■ Assigned task
From the first line of the material through the line containing "Your canvas: 32", restate everything word for word and nothing more.

*** Opening of Data under study ***
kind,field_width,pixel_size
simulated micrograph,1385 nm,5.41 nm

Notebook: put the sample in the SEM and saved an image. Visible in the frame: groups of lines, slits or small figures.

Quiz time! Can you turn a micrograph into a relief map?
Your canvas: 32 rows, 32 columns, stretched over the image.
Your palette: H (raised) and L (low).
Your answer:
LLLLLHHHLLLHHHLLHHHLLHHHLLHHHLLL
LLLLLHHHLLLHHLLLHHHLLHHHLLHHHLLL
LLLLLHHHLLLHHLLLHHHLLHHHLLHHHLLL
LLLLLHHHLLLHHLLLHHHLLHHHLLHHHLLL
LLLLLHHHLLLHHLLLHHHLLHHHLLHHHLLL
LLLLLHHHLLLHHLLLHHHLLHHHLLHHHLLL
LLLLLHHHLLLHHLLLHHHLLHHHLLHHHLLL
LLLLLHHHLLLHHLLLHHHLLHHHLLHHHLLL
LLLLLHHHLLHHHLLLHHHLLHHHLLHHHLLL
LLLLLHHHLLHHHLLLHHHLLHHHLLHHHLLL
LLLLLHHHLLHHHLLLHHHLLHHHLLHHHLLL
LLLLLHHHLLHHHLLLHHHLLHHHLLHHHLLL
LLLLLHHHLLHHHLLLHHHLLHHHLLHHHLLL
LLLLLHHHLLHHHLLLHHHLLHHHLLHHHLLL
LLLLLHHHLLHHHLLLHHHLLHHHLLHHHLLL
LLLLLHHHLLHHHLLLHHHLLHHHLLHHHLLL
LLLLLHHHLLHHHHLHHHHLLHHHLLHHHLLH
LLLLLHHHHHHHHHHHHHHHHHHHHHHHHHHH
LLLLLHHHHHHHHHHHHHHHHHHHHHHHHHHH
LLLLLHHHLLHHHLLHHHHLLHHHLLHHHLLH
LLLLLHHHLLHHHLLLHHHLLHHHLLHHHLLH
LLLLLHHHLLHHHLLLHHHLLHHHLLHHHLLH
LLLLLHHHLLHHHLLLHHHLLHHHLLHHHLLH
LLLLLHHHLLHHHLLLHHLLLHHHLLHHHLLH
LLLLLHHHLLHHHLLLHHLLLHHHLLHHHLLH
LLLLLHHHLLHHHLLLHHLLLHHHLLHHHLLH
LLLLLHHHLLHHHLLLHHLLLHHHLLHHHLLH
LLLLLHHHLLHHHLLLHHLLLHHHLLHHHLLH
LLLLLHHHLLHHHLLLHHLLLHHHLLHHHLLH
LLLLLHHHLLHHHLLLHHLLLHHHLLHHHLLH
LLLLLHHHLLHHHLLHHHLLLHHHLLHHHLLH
*** Close of Data under study ***

■ Exercise answer
kind,field_width,pixel_size
simulated micrograph,1385 nm,5.41 nm

Notebook: put the sample in the SEM and saved an image. Visible in the frame: groups of lines, slits or small figures.

Quiz time! Can you turn a micrograph into a relief map?
Your canvas: 32 rows, 32 columns, stretched over the image.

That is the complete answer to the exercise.